» **Work task**
Retype the records below exactly as they appear.

» **Extracted information**
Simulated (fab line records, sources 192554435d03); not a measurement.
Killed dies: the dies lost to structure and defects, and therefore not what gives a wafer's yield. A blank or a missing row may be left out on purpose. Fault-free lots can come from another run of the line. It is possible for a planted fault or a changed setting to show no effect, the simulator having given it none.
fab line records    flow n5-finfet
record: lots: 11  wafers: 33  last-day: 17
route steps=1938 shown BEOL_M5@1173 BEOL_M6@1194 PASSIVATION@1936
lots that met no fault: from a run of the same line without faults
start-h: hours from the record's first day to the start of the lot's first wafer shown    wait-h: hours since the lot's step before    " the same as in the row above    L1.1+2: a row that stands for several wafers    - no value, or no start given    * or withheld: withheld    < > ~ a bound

» **Response**
Simulated (fab line records, sources 192554435d03); not a measurement.
Killed dies: the dies lost to structure and defects, and therefore not what gives a wafer's yield. A blank or a missing row may be left out on purpose. Fault-free lots can come from another run of the line. It is possible for a planted fault or a changed setting to show no effect, the simulator having given it none.
fab line records    flow n5-finfet
record: lots: 11  wafers: 33  last-day: 17
route steps=1938 shown BEOL_M5@1173 BEOL_M6@1194 PASSIVATION@1936
lots that met no fault: from a run of the same line without faults
start-h: hours from the record's first day to the start of the lot's first wafer shown    wait-h: hours since the lot's step before    " the same as in the row above    L1.1+2: a row that stands for several wafers    - no value, or no start given    * or withheld: withheld    < > ~ a bound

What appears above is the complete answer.